** Data listing **
• • •
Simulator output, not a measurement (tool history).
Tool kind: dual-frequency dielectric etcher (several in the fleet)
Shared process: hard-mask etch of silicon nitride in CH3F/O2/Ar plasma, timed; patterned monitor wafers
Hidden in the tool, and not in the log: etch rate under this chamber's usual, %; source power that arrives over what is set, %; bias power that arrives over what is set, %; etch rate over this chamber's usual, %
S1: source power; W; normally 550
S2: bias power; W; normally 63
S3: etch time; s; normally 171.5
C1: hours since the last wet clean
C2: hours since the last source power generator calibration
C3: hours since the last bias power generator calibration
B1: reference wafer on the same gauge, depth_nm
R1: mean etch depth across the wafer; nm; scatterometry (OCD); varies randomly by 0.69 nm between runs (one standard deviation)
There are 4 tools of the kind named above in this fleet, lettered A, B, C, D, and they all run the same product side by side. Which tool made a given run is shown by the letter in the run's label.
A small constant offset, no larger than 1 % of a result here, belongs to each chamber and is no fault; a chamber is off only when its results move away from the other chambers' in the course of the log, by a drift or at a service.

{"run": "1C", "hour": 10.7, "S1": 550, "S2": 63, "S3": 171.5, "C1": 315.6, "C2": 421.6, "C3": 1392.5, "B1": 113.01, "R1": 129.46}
• • •

** Work item **
Return, word for word, the lines of the data above from the line with "Shared process: hard-mask" through the line with "A small constant", inclusive.

** Task solution **
Shared process: hard-mask etch of silicon nitride in CH3F/O2/Ar plasma, timed; patterned monitor wafers
Hidden in the tool, and not in the log: etch rate under this chamber's usual, %; source power that arrives over what is set, %; bias power that arrives over what is set, %; etch rate over this chamber's usual, %
S1: source power; W; normally 550
S2: bias power; W; normally 63
S3: etch time; s; normally 171.5
C1: hours since the last wet clean
C2: hours since the last source power generator calibration
C3: hours since the last bias power generator calibration
B1: reference wafer on the same gauge, depth_nm
R1: mean etch depth across the wafer; nm; scatterometry (OCD); varies randomly by 0.69 nm between runs (one standard deviation)
There are 4 tools of the kind named above in this fleet, lettered A, B, C, D, and they all run the same product side by side. Which tool made a given run is shown by the letter in the run's label.
A small constant offset, no larger than 1 % of a result here, belongs to each chamber and is no fault; a chamber is off only when its results move away from the other chambers' in the course of the log, by a drift or at a service.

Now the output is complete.